## TASK ITEM
Return exactly the lines below, starting with the one that has "fab line records | flow sky130" and going on through the one that has "start-h: start of".

------------------------

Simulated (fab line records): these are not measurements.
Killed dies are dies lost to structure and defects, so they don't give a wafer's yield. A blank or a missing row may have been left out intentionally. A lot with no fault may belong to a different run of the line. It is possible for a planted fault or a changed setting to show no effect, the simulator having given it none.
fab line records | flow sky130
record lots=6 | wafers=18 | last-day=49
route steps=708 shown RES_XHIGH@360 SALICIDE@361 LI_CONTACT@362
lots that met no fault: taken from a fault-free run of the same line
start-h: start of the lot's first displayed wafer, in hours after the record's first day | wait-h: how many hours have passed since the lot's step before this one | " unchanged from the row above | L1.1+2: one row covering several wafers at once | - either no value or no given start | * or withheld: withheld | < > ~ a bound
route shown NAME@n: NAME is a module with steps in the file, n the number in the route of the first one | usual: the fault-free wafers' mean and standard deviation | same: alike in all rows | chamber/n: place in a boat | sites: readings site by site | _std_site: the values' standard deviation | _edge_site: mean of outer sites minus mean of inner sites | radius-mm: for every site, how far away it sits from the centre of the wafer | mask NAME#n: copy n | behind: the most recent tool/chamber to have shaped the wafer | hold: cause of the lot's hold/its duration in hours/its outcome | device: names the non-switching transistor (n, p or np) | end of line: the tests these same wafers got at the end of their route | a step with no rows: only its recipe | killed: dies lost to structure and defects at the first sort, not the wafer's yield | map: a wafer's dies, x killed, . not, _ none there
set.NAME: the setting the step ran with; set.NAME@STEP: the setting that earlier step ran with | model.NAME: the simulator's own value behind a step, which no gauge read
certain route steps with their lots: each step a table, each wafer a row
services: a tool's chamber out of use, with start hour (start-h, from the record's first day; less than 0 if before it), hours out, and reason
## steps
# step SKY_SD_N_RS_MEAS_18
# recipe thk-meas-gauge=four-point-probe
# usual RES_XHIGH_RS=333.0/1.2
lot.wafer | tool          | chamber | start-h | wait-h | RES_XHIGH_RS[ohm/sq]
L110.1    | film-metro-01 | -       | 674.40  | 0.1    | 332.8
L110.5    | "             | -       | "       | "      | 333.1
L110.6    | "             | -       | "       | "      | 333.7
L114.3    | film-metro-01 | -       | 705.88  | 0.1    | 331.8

------------------------

## REPLY
fab line records | flow sky130
record lots=6 | wafers=18 | last-day=49
route steps=708 shown RES_XHIGH@360 SALICIDE@361 LI_CONTACT@362
lots that met no fault: taken from a fault-free run of the same line
start-h: start of the lot's first displayed wafer, in hours after the record's first day | wait-h: how many hours have passed since the lot's step before this one | " unchanged from the row above | L1.1+2: one row covering several wafers at once | - either no value or no given start | * or withheld: withheld | < > ~ a bound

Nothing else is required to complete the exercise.